REQUIREMENT -> Every line from the start of the records below to the line containing "S2: parts of" should be retyped exactly, that line included, and no others.

INFORMATION ->
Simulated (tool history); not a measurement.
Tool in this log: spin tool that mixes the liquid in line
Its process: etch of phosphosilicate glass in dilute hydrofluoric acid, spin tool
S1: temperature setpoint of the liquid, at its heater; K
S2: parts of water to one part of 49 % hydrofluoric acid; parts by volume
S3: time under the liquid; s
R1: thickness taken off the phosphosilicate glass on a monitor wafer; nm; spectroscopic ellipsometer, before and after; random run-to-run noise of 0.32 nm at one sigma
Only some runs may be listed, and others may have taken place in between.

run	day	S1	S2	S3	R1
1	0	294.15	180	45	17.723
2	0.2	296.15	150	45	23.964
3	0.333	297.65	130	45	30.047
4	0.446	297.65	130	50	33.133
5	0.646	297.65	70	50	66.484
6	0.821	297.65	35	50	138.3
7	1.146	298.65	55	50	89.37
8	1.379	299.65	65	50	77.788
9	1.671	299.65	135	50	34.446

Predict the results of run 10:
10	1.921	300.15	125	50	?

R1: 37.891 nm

TASK ANSWER ->
Simulated (tool history); not a measurement.
Tool in this log: spin tool that mixes the liquid in line
Its process: etch of phosphosilicate glass in dilute hydrofluoric acid, spin tool
S1: temperature setpoint of the liquid, at its heater; K
S2: parts of water to one part of 49 % hydrofluoric acid; parts by volume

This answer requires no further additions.